**Data to examine:**
§
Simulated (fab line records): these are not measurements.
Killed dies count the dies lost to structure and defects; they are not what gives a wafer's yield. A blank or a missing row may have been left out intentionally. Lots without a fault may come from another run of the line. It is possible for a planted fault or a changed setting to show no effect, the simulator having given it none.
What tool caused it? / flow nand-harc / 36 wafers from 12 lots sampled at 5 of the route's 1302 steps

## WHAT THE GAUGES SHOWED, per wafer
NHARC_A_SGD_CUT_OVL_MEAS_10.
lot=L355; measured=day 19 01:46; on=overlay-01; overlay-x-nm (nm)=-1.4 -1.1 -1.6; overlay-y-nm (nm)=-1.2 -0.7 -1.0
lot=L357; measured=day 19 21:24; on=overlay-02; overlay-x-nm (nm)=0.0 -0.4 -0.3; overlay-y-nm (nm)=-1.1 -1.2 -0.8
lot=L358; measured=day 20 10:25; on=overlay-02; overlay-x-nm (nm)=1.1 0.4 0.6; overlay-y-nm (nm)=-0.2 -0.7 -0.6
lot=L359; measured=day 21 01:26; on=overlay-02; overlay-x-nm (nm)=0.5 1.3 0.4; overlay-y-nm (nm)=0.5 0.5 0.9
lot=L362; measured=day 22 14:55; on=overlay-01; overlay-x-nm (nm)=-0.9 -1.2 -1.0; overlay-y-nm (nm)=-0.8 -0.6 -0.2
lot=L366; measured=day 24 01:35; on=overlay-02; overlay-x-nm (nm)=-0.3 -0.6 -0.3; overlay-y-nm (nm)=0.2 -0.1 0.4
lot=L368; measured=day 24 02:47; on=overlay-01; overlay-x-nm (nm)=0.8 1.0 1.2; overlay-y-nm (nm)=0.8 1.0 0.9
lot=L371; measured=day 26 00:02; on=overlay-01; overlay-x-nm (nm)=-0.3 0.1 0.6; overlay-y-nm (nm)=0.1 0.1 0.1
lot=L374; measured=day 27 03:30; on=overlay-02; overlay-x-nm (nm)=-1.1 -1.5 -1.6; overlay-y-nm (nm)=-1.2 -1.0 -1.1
§

**Brief:** Set down exactly the lines of the data above, beginning with the line that has "NHARC_A_SGD_CUT_OVL_MEAS_10." and ending with the line that has "lot=L371; measured=day 26", and no others.

**Response:**
NHARC_A_SGD_CUT_OVL_MEAS_10.
lot=L355; measured=day 19 01:46; on=overlay-01; overlay-x-nm (nm)=-1.4 -1.1 -1.6; overlay-y-nm (nm)=-1.2 -0.7 -1.0
lot=L357; measured=day 19 21:24; on=overlay-02; overlay-x-nm (nm)=0.0 -0.4 -0.3; overlay-y-nm (nm)=-1.1 -1.2 -0.8
lot=L358; measured=day 20 10:25; on=overlay-02; overlay-x-nm (nm)=1.1 0.4 0.6; overlay-y-nm (nm)=-0.2 -0.7 -0.6
lot=L359; measured=day 21 01:26; on=overlay-02; overlay-x-nm (nm)=0.5 1.3 0.4; overlay-y-nm (nm)=0.5 0.5 0.9
lot=L362; measured=day 22 14:55; on=overlay-01; overlay-x-nm (nm)=-0.9 -1.2 -1.0; overlay-y-nm (nm)=-0.8 -0.6 -0.2
lot=L366; measured=day 24 01:35; on=overlay-02; overlay-x-nm (nm)=-0.3 -0.6 -0.3; overlay-y-nm (nm)=0.2 -0.1 0.4
lot=L368; measured=day 24 02:47; on=overlay-01; overlay-x-nm (nm)=0.8 1.0 1.2; overlay-y-nm (nm)=0.8 1.0 0.9
lot=L371; measured=day 26 00:02; on=overlay-01; overlay-x-nm (nm)=-0.3 0.1 0.6; overlay-y-nm (nm)=0.1 0.1 0.1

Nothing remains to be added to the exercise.